--- Work task ---
Give back the material word for word, every line included.

### Source information ###

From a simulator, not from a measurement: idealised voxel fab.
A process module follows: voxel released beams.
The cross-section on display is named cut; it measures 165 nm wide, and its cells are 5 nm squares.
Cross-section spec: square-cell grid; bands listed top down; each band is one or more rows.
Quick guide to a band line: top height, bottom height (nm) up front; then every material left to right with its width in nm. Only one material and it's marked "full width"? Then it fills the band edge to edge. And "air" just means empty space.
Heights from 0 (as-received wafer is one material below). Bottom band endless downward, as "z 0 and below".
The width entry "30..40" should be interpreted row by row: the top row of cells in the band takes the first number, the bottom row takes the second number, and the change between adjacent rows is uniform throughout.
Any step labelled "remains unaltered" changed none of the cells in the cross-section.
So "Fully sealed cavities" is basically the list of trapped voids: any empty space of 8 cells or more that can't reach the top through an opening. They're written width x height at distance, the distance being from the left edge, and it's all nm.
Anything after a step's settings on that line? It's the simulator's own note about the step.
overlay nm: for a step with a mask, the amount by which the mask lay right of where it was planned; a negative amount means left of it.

###

--- Answer area ---
From a simulator, not from a measurement: idealised voxel fab.
A process module follows: voxel released beams.
The cross-section on display is named cut; it measures 165 nm wide, and its cells are 5 nm squares.
Cross-section spec: square-cell grid; bands listed top down; each band is one or more rows.
Quick guide to a band line: top height, bottom height (nm) up front; then every material left to right with its width in nm. Only one material and it's marked "full width"? Then it fills the band edge to edge. And "air" just means empty space.
Heights from 0 (as-received wafer is one material below). Bottom band endless downward, as "z 0 and below".
The width entry "30..40" should be interpreted row by row: the top row of cells in the band takes the first number, the bottom row takes the second number, and the change between adjacent rows is uniform throughout.
Any step labelled "remains unaltered" changed none of the cells in the cross-section.
So "Fully sealed cavities" is basically the list of trapped voids: any empty space of 8 cells or more that can't reach the top through an opening. They're written width x height at distance, the distance being from the left edge, and it's all nm.
Anything after a step's settings on that line? It's the simulator's own note about the step.
overlay nm: for a step with a mask, the amount by which the mask lay right of where it was planned; a negative amount means left of it.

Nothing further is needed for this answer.